-------- Raw data
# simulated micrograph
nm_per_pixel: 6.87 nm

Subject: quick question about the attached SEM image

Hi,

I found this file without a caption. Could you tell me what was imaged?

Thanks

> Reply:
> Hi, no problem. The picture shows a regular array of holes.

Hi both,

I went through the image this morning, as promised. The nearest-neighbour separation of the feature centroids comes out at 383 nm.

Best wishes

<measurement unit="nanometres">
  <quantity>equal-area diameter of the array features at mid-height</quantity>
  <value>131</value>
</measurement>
----------------

- [Brief]
Restate word for word the entries above, starting at the line with "I went through" and ending at the line with "<value>131</value>", inclusive, and no others.

- [Answer area]
I went through the image this morning, as promised. The nearest-neighbour separation of the feature centroids comes out at 383 nm.

Best wishes

<measurement unit="nanometres">
  <quantity>equal-area diameter of the array features at mid-height</quantity>
  <value>131</value>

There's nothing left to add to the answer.